■ SUPPLIED RECORDS
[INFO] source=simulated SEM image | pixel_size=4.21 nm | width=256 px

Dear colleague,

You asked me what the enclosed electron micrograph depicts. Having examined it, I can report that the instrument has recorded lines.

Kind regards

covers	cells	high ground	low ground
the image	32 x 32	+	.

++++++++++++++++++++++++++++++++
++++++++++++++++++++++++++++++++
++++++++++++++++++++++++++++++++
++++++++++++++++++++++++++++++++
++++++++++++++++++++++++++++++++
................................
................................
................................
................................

■ REQUIREMENT
Produce an exact copy of the entries above.

■ YOUR SOLUTION
[INFO] source=simulated SEM image | pixel_size=4.21 nm | width=256 px

Dear colleague,

You asked me what the enclosed electron micrograph depicts. Having examined it, I can report that the instrument has recorded lines.

Kind regards

covers	cells	high ground	low ground
the image	32 x 32	+	.

++++++++++++++++++++++++++++++++
++++++++++++++++++++++++++++++++
++++++++++++++++++++++++++++++++
++++++++++++++++++++++++++++++++
++++++++++++++++++++++++++++++++
................................
................................
................................
................................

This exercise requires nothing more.